(EXERCISE): Can you output the records below exactly as they are written?

(PROVIDED MATERIAL):
○ ○ ○ ○ ○
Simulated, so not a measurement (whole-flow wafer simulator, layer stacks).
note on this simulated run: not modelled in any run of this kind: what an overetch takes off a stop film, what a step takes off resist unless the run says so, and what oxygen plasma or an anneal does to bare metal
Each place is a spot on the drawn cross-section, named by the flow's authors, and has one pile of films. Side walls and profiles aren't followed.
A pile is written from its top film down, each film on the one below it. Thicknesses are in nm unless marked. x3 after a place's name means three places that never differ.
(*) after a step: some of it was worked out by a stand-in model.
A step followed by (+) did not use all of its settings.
○ ○ ○ ○ ○

(WORKED SOLUTION):
Simulated, so not a measurement (whole-flow wafer simulator, layer stacks).
note on this simulated run: not modelled in any run of this kind: what an overetch takes off a stop film, what a step takes off resist unless the run says so, and what oxygen plasma or an anneal does to bare metal
Each place is a spot on the drawn cross-section, named by the flow's authors, and has one pile of films. Side walls and profiles aren't followed.
A pile is written from its top film down, each film on the one below it. Thicknesses are in nm unless marked. x3 after a place's name means three places that never differ.
(*) after a step: some of it was worked out by a stand-in model.
A step followed by (+) did not use all of its settings.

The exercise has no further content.